Task item: Nothing but the lines from the start of the entries through the line containing "Kind regards" should appear in the answer, each given exactly.

Data shown:
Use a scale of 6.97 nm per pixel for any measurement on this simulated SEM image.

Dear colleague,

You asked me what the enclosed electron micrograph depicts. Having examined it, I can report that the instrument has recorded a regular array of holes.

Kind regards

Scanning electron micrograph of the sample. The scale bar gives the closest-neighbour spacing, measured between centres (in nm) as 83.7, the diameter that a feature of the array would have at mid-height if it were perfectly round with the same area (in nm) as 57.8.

Exercise output:
Use a scale of 6.97 nm per pixel for any measurement on this simulated SEM image.

Dear colleague,

You asked me what the enclosed electron micrograph depicts. Having examined it, I can report that the instrument has recorded a regular array of holes.

Kind regards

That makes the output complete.